[Start of section]

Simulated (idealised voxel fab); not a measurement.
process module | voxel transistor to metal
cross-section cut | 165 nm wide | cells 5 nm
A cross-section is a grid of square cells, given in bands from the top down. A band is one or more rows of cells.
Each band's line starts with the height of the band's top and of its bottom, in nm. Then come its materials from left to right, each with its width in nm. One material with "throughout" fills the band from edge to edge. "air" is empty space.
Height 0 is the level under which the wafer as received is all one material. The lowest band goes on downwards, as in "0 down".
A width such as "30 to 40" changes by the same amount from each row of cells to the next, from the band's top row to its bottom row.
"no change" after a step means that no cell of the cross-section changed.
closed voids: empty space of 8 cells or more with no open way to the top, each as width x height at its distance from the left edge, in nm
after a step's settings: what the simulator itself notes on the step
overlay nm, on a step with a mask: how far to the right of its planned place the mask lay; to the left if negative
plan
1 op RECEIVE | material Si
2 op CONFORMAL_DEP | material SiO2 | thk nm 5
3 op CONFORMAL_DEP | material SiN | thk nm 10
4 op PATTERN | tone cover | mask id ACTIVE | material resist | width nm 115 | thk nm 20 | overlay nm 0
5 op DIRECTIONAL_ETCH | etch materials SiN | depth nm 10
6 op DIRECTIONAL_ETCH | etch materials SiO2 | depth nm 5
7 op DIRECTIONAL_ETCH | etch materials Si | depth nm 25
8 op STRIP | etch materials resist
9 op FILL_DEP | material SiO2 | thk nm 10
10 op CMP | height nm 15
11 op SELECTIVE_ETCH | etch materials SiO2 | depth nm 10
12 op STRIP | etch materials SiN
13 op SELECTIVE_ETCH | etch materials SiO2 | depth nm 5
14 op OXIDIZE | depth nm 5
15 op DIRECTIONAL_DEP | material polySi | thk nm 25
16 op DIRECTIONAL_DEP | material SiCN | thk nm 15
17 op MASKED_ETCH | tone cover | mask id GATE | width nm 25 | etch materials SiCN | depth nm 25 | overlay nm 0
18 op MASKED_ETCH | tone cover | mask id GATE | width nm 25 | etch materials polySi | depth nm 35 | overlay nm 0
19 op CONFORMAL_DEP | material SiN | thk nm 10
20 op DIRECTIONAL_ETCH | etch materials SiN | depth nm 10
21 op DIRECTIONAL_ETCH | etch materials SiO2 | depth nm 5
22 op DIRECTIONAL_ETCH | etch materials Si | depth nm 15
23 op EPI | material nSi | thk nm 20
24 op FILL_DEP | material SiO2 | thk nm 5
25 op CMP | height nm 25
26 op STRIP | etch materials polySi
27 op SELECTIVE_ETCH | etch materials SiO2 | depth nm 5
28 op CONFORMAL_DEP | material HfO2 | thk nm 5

[End of section]

Task item: From the material above, set down exactly the lines between the line holding "14 op OXIDIZE | depth nm 5" and the line holding "17 op MASKED_ETCH", inclusive. Include nothing else.

Written answer:
14 op OXIDIZE | depth nm 5
15 op DIRECTIONAL_DEP | material polySi | thk nm 25
16 op DIRECTIONAL_DEP | material SiCN | thk nm 15
17 op MASKED_ETCH | tone cover | mask id GATE | width nm 25 | etch materials SiCN | depth nm 25 | overlay nm 0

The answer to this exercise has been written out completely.